**Supplied data**
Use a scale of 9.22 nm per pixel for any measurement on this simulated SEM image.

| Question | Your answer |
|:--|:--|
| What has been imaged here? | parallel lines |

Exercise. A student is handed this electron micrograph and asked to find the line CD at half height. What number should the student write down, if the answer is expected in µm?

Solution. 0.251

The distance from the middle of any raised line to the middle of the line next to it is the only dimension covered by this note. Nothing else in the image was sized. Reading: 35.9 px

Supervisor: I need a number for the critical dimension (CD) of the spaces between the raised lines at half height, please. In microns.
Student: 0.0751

**Work request**
Output must consist only of the listing's lines from the first through the line with "Supervisor: I need", reproduced word for word.

**Answer space**
Use a scale of 9.22 nm per pixel for any measurement on this simulated SEM image.

| Question | Your answer |
|:--|:--|
| What has been imaged here? | parallel lines |

Exercise. A student is handed this electron micrograph and asked to find the line CD at half height. What number should the student write down, if the answer is expected in µm?

Solution. 0.251

The distance from the middle of any raised line to the middle of the line next to it is the only dimension covered by this note. Nothing else in the image was sized. Reading: 35.9 px

Supervisor: I need a number for the critical dimension (CD) of the spaces between the raised lines at half height, please. In microns.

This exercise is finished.